**STUDY MATERIAL**
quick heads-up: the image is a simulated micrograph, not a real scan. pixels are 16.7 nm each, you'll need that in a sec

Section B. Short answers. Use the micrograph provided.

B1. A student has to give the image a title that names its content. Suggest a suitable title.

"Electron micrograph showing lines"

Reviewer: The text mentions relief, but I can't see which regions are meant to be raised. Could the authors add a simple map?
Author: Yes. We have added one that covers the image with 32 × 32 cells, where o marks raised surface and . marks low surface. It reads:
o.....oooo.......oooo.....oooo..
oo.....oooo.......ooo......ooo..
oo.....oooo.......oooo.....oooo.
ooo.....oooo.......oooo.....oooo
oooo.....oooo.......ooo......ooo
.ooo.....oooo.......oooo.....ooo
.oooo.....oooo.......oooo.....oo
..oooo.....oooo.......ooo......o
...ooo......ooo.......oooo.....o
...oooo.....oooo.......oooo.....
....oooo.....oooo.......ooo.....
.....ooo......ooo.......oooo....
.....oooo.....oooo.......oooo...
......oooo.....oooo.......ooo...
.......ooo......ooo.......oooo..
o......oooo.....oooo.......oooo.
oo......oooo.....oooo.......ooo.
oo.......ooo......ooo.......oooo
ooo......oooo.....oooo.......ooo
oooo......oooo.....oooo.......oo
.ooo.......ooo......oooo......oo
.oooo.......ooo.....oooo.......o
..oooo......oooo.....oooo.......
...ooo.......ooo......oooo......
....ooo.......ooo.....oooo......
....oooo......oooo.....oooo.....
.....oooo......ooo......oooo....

**WORK REQUEST**
Output the listing exactly. Leave no line out.

**EXERCISE RESULT**
quick heads-up: the image is a simulated micrograph, not a real scan. pixels are 16.7 nm each, you'll need that in a sec

Section B. Short answers. Use the micrograph provided.

B1. A student has to give the image a title that names its content. Suggest a suitable title.

"Electron micrograph showing lines"

Reviewer: The text mentions relief, but I can't see which regions are meant to be raised. Could the authors add a simple map?
Author: Yes. We have added one that covers the image with 32 × 32 cells, where o marks raised surface and . marks low surface. It reads:
o.....oooo.......oooo.....oooo..
oo.....oooo.......ooo......ooo..
oo.....oooo.......oooo.....oooo.
ooo.....oooo.......oooo.....oooo
oooo.....oooo.......ooo......ooo
.ooo.....oooo.......oooo.....ooo
.oooo.....oooo.......oooo.....oo
..oooo.....oooo.......ooo......o
...ooo......ooo.......oooo.....o
...oooo.....oooo.......oooo.....
....oooo.....oooo.......ooo.....
.....ooo......ooo.......oooo....
.....oooo.....oooo.......oooo...
......oooo.....oooo.......ooo...
.......ooo......ooo.......oooo..
o......oooo.....oooo.......oooo.
oo......oooo.....oooo.......ooo.
oo.......ooo......ooo.......oooo
ooo......oooo.....oooo.......ooo
oooo......oooo.....oooo.......oo
.ooo.......ooo......oooo......oo
.oooo.......ooo.....oooo.......o
..oooo......oooo.....oooo.......
...ooo.......ooo......oooo......
....ooo.......ooo.....oooo......
....oooo......oooo.....oooo.....
.....oooo......ooo......oooo....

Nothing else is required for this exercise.